* Material provided:
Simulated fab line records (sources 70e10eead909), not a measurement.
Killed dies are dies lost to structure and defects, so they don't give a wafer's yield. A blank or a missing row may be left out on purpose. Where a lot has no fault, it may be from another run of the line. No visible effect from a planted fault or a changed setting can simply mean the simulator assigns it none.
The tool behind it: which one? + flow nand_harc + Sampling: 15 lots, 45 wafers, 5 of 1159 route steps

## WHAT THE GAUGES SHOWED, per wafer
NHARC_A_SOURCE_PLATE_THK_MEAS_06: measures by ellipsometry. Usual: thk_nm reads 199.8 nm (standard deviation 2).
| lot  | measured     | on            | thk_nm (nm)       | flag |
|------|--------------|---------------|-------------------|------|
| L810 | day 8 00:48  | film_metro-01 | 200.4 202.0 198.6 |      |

* Required action:
Make an exact copy of all the data.

* Task output:
Simulated fab line records (sources 70e10eead909), not a measurement.
Killed dies are dies lost to structure and defects, so they don't give a wafer's yield. A blank or a missing row may be left out on purpose. Where a lot has no fault, it may be from another run of the line. No visible effect from a planted fault or a changed setting can simply mean the simulator assigns it none.
The tool behind it: which one? + flow nand_harc + Sampling: 15 lots, 45 wafers, 5 of 1159 route steps

## WHAT THE GAUGES SHOWED, per wafer
NHARC_A_SOURCE_PLATE_THK_MEAS_06: measures by ellipsometry. Usual: thk_nm reads 199.8 nm (standard deviation 2).
| lot  | measured     | on            | thk_nm (nm)       | flag |
|------|--------------|---------------|-------------------|------|
| L810 | day 8 00:48  | film_metro-01 | 200.4 202.0 198.6 |      |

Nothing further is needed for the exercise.